*** Opening ENTRIES SUPPLIED ***
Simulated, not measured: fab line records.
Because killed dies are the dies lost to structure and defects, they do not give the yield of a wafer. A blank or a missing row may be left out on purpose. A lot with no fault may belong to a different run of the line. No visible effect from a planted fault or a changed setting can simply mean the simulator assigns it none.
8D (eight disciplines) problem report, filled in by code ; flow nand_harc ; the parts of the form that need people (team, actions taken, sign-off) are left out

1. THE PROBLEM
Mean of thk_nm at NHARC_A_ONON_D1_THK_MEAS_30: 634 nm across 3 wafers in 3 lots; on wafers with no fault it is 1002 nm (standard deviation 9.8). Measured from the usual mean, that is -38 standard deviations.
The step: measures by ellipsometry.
*** Closing ENTRIES SUPPLIED ***

- **ACTION ITEM**: Retype the records that precede this task, keeping them exactly the same.

- **EXERCISE SOLUTION**:
Simulated, not measured: fab line records.
Because killed dies are the dies lost to structure and defects, they do not give the yield of a wafer. A blank or a missing row may be left out on purpose. A lot with no fault may belong to a different run of the line. No visible effect from a planted fault or a changed setting can simply mean the simulator assigns it none.
8D (eight disciplines) problem report, filled in by code ; flow nand_harc ; the parts of the form that need people (team, actions taken, sign-off) are left out

1. THE PROBLEM
Mean of thk_nm at NHARC_A_ONON_D1_THK_MEAS_30: 634 nm across 3 wafers in 3 lots; on wafers with no fault it is 1002 nm (standard deviation 9.8). Measured from the usual mean, that is -38 standard deviations.
The step: measures by ellipsometry.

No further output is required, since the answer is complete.